> Work order
Up to and including the line with "Think of the", restate the material below word for word, beginning with its first line.

> Recorded information
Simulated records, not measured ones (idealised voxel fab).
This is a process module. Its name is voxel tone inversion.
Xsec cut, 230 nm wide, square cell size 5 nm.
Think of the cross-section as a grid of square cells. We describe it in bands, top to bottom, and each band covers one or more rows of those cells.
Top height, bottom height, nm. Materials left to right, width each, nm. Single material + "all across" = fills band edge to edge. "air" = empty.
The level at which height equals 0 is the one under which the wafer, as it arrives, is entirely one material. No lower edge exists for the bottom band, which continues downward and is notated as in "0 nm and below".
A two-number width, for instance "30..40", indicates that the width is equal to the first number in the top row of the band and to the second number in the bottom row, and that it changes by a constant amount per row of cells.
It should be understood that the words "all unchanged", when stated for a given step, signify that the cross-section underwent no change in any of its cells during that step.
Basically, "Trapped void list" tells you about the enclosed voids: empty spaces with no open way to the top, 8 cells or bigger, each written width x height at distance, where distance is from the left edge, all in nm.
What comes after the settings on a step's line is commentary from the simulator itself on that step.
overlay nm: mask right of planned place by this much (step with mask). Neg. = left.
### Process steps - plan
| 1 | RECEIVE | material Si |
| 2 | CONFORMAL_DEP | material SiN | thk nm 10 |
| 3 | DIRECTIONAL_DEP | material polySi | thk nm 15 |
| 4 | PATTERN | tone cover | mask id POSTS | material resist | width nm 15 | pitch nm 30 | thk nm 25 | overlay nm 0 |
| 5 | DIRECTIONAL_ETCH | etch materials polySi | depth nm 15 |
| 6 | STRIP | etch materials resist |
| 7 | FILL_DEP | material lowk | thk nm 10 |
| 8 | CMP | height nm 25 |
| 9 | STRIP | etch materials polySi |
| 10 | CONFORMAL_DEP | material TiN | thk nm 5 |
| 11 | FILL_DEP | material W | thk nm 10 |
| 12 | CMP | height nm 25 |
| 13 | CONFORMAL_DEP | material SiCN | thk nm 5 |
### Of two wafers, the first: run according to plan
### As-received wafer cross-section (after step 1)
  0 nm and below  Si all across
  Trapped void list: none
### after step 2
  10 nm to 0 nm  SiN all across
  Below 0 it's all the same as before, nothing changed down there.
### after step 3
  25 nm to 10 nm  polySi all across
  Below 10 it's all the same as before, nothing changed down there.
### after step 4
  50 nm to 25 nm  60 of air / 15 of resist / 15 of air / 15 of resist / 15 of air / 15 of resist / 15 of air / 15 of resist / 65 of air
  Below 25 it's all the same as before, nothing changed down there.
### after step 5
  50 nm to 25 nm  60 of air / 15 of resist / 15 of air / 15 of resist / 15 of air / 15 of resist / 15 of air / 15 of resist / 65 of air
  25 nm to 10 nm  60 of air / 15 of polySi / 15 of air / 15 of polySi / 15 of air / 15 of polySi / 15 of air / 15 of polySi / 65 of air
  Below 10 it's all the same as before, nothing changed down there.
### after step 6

> Response box
Simulated records, not measured ones (idealised voxel fab).
This is a process module. Its name is voxel tone inversion.
Xsec cut, 230 nm wide, square cell size 5 nm.
Think of the cross-section as a grid of square cells. We describe it in bands, top to bottom, and each band covers one or more rows of those cells.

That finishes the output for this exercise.